------

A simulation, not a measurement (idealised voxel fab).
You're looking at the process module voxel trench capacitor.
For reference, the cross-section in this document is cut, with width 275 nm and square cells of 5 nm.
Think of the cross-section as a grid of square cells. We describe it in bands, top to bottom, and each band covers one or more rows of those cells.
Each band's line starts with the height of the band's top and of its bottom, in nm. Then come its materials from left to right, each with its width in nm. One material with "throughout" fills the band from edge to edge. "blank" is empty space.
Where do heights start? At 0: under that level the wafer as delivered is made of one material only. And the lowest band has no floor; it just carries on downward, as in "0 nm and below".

------

**WORK ITEM**
Restate the data in full so that no line differs from the original.

**ANSWER AREA**
A simulation, not a measurement (idealised voxel fab).
You're looking at the process module voxel trench capacitor.
For reference, the cross-section in this document is cut, with width 275 nm and square cells of 5 nm.
Think of the cross-section as a grid of square cells. We describe it in bands, top to bottom, and each band covers one or more rows of those cells.
Each band's line starts with the height of the band's top and of its bottom, in nm. Then come its materials from left to right, each with its width in nm. One material with "throughout" fills the band from edge to edge. "blank" is empty space.
Where do heights start? At 0: under that level the wafer as delivered is made of one material only. And the lowest band has no floor; it just carries on downward, as in "0 nm and below".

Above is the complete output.